• [Activity] Your output should consist of the data, copied exactly.

• [Extracted information]
══════════════════════════════
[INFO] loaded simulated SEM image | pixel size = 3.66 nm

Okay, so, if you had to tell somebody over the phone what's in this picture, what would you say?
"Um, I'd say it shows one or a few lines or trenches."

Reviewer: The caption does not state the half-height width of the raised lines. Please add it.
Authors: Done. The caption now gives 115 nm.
══════════════════════════════

• [Problem solution]
[INFO] loaded simulated SEM image | pixel size = 3.66 nm

Okay, so, if you had to tell somebody over the phone what's in this picture, what would you say?
"Um, I'd say it shows one or a few lines or trenches."

Reviewer: The caption does not state the half-height width of the raised lines. Please add it.
Authors: Done. The caption now gives 115 nm.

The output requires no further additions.